**Work order:**
Return the run of lines below that opens with the line containing "time_s: time under" and closes with the line containing "LPCVD_silicon_nitride_etched_nm: thickness taken", keeping each one exact.

━━ Extracted information ━━

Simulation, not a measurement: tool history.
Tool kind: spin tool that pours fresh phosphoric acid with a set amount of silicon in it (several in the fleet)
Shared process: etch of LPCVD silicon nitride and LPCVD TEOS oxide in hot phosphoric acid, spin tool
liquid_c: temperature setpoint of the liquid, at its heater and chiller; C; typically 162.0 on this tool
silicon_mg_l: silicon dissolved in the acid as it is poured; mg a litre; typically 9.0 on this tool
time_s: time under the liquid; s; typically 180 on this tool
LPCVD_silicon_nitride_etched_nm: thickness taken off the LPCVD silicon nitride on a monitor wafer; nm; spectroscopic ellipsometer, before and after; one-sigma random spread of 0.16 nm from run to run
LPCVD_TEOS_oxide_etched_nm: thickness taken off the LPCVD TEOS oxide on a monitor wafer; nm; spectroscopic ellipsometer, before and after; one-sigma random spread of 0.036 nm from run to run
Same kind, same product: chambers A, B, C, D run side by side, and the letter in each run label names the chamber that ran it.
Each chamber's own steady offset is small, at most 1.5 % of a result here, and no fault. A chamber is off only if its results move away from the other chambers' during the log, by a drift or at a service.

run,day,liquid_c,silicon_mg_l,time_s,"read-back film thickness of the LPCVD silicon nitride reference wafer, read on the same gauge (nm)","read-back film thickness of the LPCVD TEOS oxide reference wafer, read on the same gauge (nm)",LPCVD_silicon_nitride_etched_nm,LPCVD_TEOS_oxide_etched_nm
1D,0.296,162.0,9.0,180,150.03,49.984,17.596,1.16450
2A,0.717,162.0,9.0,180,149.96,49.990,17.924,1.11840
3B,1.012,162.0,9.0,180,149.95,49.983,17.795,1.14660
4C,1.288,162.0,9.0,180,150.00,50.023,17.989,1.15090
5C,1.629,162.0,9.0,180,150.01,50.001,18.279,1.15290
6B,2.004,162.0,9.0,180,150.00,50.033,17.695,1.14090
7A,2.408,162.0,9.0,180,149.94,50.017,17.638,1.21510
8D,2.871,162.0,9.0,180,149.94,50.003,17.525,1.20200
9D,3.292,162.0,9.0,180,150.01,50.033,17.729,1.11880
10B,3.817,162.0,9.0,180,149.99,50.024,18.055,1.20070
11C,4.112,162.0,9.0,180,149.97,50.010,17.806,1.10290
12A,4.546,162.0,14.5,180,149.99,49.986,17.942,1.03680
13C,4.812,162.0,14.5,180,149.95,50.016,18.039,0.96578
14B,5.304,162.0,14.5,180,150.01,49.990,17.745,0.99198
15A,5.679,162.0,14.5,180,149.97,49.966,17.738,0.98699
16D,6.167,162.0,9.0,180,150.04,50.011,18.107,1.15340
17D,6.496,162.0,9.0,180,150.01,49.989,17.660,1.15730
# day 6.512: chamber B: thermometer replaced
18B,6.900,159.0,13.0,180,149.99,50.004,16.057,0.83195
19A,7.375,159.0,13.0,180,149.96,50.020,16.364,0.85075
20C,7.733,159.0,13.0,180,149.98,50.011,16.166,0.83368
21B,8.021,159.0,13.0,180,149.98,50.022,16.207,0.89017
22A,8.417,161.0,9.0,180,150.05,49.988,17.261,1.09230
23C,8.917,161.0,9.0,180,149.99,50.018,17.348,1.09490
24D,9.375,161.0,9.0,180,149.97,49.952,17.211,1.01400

━━━

**Written answer:**
time_s: time under the liquid; s; typically 180 on this tool
LPCVD_silicon_nitride_etched_nm: thickness taken off the LPCVD silicon nitride on a monitor wafer; nm; spectroscopic ellipsometer, before and after; one-sigma random spread of 0.16 nm from run to run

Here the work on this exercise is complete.